- **SUPPLIED ENTRIES**:
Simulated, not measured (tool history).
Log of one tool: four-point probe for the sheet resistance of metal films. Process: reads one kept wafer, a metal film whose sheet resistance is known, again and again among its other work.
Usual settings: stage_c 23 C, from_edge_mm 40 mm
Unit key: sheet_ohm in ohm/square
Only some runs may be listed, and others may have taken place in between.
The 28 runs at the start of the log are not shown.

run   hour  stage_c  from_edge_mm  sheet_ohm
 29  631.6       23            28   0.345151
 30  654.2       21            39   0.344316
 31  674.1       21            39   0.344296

- **TASK ITEM**: Transcribe the entire listing without a single omission.

- **YOUR SOLUTION**:
Simulated, not measured (tool history).
Log of one tool: four-point probe for the sheet resistance of metal films. Process: reads one kept wafer, a metal film whose sheet resistance is known, again and again among its other work.
Usual settings: stage_c 23 C, from_edge_mm 40 mm
Unit key: sheet_ohm in ohm/square
Only some runs may be listed, and others may have taken place in between.
The 28 runs at the start of the log are not shown.

run   hour  stage_c  from_edge_mm  sheet_ohm
 29  631.6       23            28   0.345151
 30  654.2       21            39   0.344316
 31  674.1       21            39   0.344296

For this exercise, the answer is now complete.